Task item.
In the reply, include exactly the lines of the entries below from the first to the line with "step: N5_FIN_SAQP_ETCH_51", that line included.

Extracted records.
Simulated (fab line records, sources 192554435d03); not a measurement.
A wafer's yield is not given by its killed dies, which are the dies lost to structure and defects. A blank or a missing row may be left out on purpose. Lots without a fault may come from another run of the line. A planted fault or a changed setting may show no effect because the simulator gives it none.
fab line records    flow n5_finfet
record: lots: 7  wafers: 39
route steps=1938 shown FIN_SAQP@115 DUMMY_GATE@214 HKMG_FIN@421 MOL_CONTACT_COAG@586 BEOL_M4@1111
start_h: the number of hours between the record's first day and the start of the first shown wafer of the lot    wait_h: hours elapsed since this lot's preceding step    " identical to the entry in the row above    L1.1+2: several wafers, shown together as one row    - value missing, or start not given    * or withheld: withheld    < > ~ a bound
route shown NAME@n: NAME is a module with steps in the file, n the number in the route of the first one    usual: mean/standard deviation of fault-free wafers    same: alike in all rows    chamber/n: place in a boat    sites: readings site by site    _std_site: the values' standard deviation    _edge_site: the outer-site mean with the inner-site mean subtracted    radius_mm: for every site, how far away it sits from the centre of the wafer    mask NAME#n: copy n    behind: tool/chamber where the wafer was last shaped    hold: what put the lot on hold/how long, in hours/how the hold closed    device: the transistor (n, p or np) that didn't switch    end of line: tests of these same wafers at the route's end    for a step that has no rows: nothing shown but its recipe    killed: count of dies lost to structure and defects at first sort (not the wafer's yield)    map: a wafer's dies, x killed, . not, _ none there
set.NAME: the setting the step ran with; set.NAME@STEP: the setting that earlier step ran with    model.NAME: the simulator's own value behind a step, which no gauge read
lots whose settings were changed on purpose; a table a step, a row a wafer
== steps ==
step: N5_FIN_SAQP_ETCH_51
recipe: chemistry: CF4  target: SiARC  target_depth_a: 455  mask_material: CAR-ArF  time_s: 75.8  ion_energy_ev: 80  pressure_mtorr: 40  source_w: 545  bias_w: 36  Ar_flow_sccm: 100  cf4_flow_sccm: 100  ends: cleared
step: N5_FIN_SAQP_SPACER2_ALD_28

Reply.
Simulated (fab line records, sources 192554435d03); not a measurement.
A wafer's yield is not given by its killed dies, which are the dies lost to structure and defects. A blank or a missing row may be left out on purpose. Lots without a fault may come from another run of the line. A planted fault or a changed setting may show no effect because the simulator gives it none.
fab line records    flow n5_finfet
record: lots: 7  wafers: 39
route steps=1938 shown FIN_SAQP@115 DUMMY_GATE@214 HKMG_FIN@421 MOL_CONTACT_COAG@586 BEOL_M4@1111
start_h: the number of hours between the record's first day and the start of the first shown wafer of the lot    wait_h: hours elapsed since this lot's preceding step    " identical to the entry in the row above    L1.1+2: several wafers, shown together as one row    - value missing, or start not given    * or withheld: withheld    < > ~ a bound
route shown NAME@n: NAME is a module with steps in the file, n the number in the route of the first one    usual: mean/standard deviation of fault-free wafers    same: alike in all rows    chamber/n: place in a boat    sites: readings site by site    _std_site: the values' standard deviation    _edge_site: the outer-site mean with the inner-site mean subtracted    radius_mm: for every site, how far away it sits from the centre of the wafer    mask NAME#n: copy n    behind: tool/chamber where the wafer was last shaped    hold: what put the lot on hold/how long, in hours/how the hold closed    device: the transistor (n, p or np) that didn't switch    end of line: tests of these same wafers at the route's end    for a step that has no rows: nothing shown but its recipe    killed: count of dies lost to structure and defects at first sort (not the wafer's yield)    map: a wafer's dies, x killed, . not, _ none there
set.NAME: the setting the step ran with; set.NAME@STEP: the setting that earlier step ran with    model.NAME: the simulator's own value behind a step, which no gauge read
lots whose settings were changed on purpose; a table a step, a row a wafer
== steps ==
step: N5_FIN_SAQP_ETCH_51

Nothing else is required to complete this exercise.